Return the lines from the start of the data through the line with "closed voids: empty". Include both of those lines and no others.

* _INFORMATION PROVIDED_
^^^^
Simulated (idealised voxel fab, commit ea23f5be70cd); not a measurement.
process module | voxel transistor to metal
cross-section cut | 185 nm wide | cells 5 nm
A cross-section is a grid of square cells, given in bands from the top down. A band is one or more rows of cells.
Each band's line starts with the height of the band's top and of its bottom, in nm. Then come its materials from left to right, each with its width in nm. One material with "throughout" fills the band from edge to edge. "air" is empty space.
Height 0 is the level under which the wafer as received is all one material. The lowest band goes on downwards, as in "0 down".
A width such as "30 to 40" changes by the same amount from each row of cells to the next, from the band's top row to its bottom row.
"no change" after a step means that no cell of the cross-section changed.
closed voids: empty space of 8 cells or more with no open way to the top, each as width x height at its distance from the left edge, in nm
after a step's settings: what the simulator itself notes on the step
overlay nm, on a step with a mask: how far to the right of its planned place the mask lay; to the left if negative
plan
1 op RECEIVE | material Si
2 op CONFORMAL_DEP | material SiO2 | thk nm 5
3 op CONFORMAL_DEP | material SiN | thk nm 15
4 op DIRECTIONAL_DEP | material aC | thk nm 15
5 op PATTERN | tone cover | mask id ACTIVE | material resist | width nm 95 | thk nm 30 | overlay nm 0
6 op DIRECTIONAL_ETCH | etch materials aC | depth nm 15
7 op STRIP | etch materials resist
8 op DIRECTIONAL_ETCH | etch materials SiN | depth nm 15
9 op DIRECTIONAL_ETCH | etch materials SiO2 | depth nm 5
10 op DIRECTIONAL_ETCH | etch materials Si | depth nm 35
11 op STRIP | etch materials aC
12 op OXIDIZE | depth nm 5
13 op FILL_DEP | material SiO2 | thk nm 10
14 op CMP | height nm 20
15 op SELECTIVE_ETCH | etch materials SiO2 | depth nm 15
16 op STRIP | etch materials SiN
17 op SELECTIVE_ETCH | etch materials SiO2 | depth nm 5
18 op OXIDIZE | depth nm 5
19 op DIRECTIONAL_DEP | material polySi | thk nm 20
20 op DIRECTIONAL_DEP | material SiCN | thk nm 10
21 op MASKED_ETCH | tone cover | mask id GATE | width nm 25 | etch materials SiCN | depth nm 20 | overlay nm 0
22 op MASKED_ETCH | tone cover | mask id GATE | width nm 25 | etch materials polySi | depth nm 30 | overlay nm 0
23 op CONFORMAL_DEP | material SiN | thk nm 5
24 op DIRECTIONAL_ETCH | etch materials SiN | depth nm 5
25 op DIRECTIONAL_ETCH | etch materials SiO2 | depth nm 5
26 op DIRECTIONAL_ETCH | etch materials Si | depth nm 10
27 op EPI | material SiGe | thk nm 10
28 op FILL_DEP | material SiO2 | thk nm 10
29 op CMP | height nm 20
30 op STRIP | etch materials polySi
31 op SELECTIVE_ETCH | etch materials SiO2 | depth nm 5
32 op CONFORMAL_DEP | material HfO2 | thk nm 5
^^^^

* _EXERCISE OUTPUT_
Simulated (idealised voxel fab, commit ea23f5be70cd); not a measurement.
process module | voxel transistor to metal
cross-section cut | 185 nm wide | cells 5 nm
A cross-section is a grid of square cells, given in bands from the top down. A band is one or more rows of cells.
Each band's line starts with the height of the band's top and of its bottom, in nm. Then come its materials from left to right, each with its width in nm. One material with "throughout" fills the band from edge to edge. "air" is empty space.
Height 0 is the level under which the wafer as received is all one material. The lowest band goes on downwards, as in "0 down".
A width such as "30 to 40" changes by the same amount from each row of cells to the next, from the band's top row to its bottom row.
"no change" after a step means that no cell of the cross-section changed.
closed voids: empty space of 8 cells or more with no open way to the top, each as width x height at its distance from the left edge, in nm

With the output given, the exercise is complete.